#### Task item:
How does the data below read from its first line through the line containing "2 PECVD: material"? Print those lines exactly.

** Supplied information follows **
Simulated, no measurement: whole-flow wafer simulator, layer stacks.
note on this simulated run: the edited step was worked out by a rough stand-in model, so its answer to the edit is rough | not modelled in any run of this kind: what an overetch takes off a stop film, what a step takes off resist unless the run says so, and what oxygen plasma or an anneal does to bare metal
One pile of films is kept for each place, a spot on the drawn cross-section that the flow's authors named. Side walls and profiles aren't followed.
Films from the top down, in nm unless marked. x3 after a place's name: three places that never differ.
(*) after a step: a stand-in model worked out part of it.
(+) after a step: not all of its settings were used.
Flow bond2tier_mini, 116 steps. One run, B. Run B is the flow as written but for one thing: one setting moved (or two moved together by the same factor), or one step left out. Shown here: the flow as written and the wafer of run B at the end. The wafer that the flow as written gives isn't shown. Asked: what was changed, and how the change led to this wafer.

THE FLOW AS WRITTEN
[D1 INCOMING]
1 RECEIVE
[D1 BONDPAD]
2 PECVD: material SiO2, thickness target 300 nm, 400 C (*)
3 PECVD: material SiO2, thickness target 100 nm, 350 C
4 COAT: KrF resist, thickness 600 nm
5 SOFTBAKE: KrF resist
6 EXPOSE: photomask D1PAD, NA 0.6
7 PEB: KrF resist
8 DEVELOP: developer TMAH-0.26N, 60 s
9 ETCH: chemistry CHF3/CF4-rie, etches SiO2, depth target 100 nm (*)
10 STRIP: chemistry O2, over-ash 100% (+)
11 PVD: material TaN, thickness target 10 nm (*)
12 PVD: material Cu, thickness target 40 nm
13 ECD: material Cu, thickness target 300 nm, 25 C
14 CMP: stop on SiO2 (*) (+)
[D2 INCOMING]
** End of Supplied information **

#### Exercise response:
Simulated, no measurement: whole-flow wafer simulator, layer stacks.
note on this simulated run: the edited step was worked out by a rough stand-in model, so its answer to the edit is rough | not modelled in any run of this kind: what an overetch takes off a stop film, what a step takes off resist unless the run says so, and what oxygen plasma or an anneal does to bare metal
One pile of films is kept for each place, a spot on the drawn cross-section that the flow's authors named. Side walls and profiles aren't followed.
Films from the top down, in nm unless marked. x3 after a place's name: three places that never differ.
(*) after a step: a stand-in model worked out part of it.
(+) after a step: not all of its settings were used.
Flow bond2tier_mini, 116 steps. One run, B. Run B is the flow as written but for one thing: one setting moved (or two moved together by the same factor), or one step left out. Shown here: the flow as written and the wafer of run B at the end. The wafer that the flow as written gives isn't shown. Asked: what was changed, and how the change led to this wafer.

THE FLOW AS WRITTEN
[D1 INCOMING]
1 RECEIVE
[D1 BONDPAD]
2 PECVD: material SiO2, thickness target 300 nm, 400 C (*)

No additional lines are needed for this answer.